....................

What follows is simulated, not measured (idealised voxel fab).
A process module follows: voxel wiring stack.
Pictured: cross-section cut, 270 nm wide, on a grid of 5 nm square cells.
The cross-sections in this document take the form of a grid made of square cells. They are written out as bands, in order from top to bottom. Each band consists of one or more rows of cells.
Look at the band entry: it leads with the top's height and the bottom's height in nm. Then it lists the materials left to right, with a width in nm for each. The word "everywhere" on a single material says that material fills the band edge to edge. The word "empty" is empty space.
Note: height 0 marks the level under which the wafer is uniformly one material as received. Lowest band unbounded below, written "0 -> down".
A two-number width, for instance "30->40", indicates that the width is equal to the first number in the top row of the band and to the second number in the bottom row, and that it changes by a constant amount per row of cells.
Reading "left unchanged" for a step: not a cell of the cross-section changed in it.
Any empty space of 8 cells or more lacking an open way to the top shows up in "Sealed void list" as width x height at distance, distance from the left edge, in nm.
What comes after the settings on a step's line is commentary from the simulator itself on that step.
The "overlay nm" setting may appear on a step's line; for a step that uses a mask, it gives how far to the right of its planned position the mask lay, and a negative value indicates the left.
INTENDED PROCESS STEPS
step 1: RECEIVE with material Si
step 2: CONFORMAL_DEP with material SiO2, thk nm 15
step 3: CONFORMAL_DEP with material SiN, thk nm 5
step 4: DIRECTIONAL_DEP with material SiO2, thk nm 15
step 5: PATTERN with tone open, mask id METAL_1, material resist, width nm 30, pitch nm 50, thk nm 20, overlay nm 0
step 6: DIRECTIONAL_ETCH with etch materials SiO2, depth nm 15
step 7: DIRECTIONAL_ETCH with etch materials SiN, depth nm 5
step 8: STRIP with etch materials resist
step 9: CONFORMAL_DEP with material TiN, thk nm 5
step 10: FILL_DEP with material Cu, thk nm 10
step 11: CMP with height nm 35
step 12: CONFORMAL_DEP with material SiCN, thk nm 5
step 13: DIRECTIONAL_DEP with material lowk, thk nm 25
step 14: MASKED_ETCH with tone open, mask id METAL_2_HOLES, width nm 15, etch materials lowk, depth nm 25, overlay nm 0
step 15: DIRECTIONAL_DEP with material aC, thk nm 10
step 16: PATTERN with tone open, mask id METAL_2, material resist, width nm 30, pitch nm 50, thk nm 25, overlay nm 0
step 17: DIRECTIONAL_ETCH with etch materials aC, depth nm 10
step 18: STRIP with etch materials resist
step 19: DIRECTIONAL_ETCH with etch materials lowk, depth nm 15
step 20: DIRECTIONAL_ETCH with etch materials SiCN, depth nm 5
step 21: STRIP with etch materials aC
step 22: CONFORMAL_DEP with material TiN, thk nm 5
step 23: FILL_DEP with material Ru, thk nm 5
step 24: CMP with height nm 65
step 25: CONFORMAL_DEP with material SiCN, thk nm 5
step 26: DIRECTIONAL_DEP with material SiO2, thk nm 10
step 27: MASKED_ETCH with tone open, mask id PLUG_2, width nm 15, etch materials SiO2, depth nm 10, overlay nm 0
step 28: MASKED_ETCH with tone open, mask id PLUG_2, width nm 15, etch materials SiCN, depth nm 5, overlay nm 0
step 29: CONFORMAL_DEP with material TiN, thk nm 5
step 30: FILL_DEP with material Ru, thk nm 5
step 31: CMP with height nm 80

....................

▶ _Exercise_: Reproduce, word for word and in full, only the lines above that start at the line with "step 19: DIRECTIONAL_ETCH" and run through the line with "step 30: FILL_DEP with material Ru, thk nm 5", both ends included.

▶ _Task response_:
step 19: DIRECTIONAL_ETCH with etch materials lowk, depth nm 15
step 20: DIRECTIONAL_ETCH with etch materials SiCN, depth nm 5
step 21: STRIP with etch materials aC
step 22: CONFORMAL_DEP with material TiN, thk nm 5
step 23: FILL_DEP with material Ru, thk nm 5
step 24: CMP with height nm 65
step 25: CONFORMAL_DEP with material SiCN, thk nm 5
step 26: DIRECTIONAL_DEP with material SiO2, thk nm 10
step 27: MASKED_ETCH with tone open, mask id PLUG_2, width nm 15, etch materials SiO2, depth nm 10, overlay nm 0
step 28: MASKED_ETCH with tone open, mask id PLUG_2, width nm 15, etch materials SiCN, depth nm 5, overlay nm 0
step 29: CONFORMAL_DEP with material TiN, thk nm 5
step 30: FILL_DEP with material Ru, thk nm 5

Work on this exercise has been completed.